▶ _WORK ORDER_: Starting at the first entry, print everything through the last exactly.

▶ _ENTRIES SHOWN_:
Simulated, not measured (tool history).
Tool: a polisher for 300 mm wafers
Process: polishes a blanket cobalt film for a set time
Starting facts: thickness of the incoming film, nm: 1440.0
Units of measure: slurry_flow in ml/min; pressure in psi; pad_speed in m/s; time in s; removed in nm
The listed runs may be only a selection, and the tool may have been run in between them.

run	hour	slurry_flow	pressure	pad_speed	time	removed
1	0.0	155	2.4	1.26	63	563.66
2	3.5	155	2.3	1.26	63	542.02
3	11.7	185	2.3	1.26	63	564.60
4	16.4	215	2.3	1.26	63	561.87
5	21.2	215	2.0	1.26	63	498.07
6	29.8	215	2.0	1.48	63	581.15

▶ _EXERCISE RESPONSE_:
Simulated, not measured (tool history).
Tool: a polisher for 300 mm wafers
Process: polishes a blanket cobalt film for a set time
Starting facts: thickness of the incoming film, nm: 1440.0
Units of measure: slurry_flow in ml/min; pressure in psi; pad_speed in m/s; time in s; removed in nm
The listed runs may be only a selection, and the tool may have been run in between them.

run	hour	slurry_flow	pressure	pad_speed	time	removed
1	0.0	155	2.4	1.26	63	563.66
2	3.5	155	2.3	1.26	63	542.02
3	11.7	185	2.3	1.26	63	564.60
4	16.4	215	2.3	1.26	63	561.87
5	21.2	215	2.0	1.26	63	498.07
6	29.8	215	2.0	1.48	63	581.15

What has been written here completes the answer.